REQUIREMENT:
Begin at the top of the listing below. Write each line out exactly, ending with the line that holds "Cross-section spec: square-cell".

-------- PROVIDED DATA
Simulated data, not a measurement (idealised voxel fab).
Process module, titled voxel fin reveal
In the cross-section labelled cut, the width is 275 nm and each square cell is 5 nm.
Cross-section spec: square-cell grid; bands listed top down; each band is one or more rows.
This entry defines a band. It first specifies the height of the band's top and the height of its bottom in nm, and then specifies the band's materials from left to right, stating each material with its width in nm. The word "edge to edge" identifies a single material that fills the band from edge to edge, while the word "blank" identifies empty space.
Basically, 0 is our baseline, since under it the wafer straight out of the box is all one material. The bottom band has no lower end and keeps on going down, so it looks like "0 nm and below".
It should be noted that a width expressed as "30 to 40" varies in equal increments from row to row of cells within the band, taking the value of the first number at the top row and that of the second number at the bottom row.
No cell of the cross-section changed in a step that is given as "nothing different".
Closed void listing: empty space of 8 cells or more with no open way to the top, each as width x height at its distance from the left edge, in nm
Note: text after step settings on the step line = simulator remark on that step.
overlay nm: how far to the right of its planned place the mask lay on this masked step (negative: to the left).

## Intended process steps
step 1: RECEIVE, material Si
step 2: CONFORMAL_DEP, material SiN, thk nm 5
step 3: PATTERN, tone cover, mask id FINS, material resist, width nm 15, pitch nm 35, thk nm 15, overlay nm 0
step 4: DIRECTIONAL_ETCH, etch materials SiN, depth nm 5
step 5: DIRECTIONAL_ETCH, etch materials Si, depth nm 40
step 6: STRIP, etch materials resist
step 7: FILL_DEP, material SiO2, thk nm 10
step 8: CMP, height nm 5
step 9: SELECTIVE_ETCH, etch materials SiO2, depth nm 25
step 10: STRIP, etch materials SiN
----------------

ANSWER SPACE:
Simulated data, not a measurement (idealised voxel fab).
Process module, titled voxel fin reveal
In the cross-section labelled cut, the width is 275 nm and each square cell is 5 nm.
Cross-section spec: square-cell grid; bands listed top down; each band is one or more rows.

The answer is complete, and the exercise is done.